• EXTRACTED INFORMATION:
--------

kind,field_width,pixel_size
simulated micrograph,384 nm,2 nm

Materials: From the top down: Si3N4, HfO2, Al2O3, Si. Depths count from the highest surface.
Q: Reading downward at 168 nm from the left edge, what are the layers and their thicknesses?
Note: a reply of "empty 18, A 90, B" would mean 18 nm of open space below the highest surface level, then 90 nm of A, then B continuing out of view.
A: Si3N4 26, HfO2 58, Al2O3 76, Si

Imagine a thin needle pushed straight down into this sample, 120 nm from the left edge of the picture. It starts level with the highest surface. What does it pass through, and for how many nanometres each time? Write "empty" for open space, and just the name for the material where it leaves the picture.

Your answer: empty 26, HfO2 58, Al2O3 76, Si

--------

• ACTIVITY:
Scan the listing above for the line that has "simulated micrograph,384 nm,2 nm", then copy exactly from that line through the line that has "A: Si3N4 26, HfO2 58, Al2O3 76, Si".

• TASK SOLUTION:
simulated micrograph,384 nm,2 nm

Materials: From the top down: Si3N4, HfO2, Al2O3, Si. Depths count from the highest surface.
Q: Reading downward at 168 nm from the left edge, what are the layers and their thicknesses?
Note: a reply of "empty 18, A 90, B" would mean 18 nm of open space below the highest surface level, then 90 nm of A, then B continuing out of view.
A: Si3N4 26, HfO2 58, Al2O3 76, Si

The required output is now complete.